> _REQUIRED ACTION_
Output every line of the listing, exactly and completely.

> _SUPPLIED MATERIAL_
-=-=-

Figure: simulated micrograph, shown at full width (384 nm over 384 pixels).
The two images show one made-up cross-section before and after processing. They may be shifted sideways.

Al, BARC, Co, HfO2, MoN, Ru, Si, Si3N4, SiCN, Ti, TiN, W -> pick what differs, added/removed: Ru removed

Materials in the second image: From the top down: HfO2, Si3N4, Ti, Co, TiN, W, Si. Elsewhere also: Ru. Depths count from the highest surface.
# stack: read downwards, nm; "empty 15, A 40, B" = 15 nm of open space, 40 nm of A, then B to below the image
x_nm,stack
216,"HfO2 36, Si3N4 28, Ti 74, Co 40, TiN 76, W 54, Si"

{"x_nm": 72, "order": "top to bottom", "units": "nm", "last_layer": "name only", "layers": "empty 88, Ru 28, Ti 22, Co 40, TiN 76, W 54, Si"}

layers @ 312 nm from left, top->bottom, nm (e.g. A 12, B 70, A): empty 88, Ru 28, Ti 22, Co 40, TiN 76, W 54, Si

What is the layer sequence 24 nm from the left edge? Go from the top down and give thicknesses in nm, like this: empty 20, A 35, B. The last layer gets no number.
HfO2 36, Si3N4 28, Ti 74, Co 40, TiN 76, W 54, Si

-=-=-

> _ANSWER BOX_
Figure: simulated micrograph, shown at full width (384 nm over 384 pixels).
The two images show one made-up cross-section before and after processing. They may be shifted sideways.

Al, BARC, Co, HfO2, MoN, Ru, Si, Si3N4, SiCN, Ti, TiN, W -> pick what differs, added/removed: Ru removed

Materials in the second image: From the top down: HfO2, Si3N4, Ti, Co, TiN, W, Si. Elsewhere also: Ru. Depths count from the highest surface.
# stack: read downwards, nm; "empty 15, A 40, B" = 15 nm of open space, 40 nm of A, then B to below the image
x_nm,stack
216,"HfO2 36, Si3N4 28, Ti 74, Co 40, TiN 76, W 54, Si"

{"x_nm": 72, "order": "top to bottom", "units": "nm", "last_layer": "name only", "layers": "empty 88, Ru 28, Ti 22, Co 40, TiN 76, W 54, Si"}

layers @ 312 nm from left, top->bottom, nm (e.g. A 12, B 70, A): empty 88, Ru 28, Ti 22, Co 40, TiN 76, W 54, Si

What is the layer sequence 24 nm from the left edge? Go from the top down and give thicknesses in nm, like this: empty 20, A 35, B. The last layer gets no number.
HfO2 36, Si3N4 28, Ti 74, Co 40, TiN 76, W 54, Si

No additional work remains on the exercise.